DATASET EXCERPTS =
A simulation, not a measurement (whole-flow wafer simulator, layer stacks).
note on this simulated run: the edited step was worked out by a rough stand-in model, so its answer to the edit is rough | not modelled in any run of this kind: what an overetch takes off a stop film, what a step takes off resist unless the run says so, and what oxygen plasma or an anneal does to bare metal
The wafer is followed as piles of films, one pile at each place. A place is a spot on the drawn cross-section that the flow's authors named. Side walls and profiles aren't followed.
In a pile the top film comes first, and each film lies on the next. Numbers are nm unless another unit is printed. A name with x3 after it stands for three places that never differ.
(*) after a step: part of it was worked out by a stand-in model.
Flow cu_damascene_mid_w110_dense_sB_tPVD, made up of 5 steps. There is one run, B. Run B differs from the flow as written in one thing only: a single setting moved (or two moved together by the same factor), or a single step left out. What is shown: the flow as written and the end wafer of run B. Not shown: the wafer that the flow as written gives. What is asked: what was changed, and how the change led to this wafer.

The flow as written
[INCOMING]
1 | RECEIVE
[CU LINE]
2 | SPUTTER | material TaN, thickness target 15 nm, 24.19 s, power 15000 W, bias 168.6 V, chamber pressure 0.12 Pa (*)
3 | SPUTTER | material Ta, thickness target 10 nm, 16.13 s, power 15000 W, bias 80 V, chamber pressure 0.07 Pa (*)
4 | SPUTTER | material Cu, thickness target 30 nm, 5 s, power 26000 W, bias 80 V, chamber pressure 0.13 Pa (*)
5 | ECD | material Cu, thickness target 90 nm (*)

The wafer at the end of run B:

ASSIGNMENT =
Nothing but the lines from the beginning of the records through the line with "In a pile the" should appear, each printed exactly.

TASK RESULT =
A simulation, not a measurement (whole-flow wafer simulator, layer stacks).
note on this simulated run: the edited step was worked out by a rough stand-in model, so its answer to the edit is rough | not modelled in any run of this kind: what an overetch takes off a stop film, what a step takes off resist unless the run says so, and what oxygen plasma or an anneal does to bare metal
The wafer is followed as piles of films, one pile at each place. A place is a spot on the drawn cross-section that the flow's authors named. Side walls and profiles aren't followed.
In a pile the top film comes first, and each film lies on the next. Numbers are nm unless another unit is printed. A name with x3 after it stands for three places that never differ.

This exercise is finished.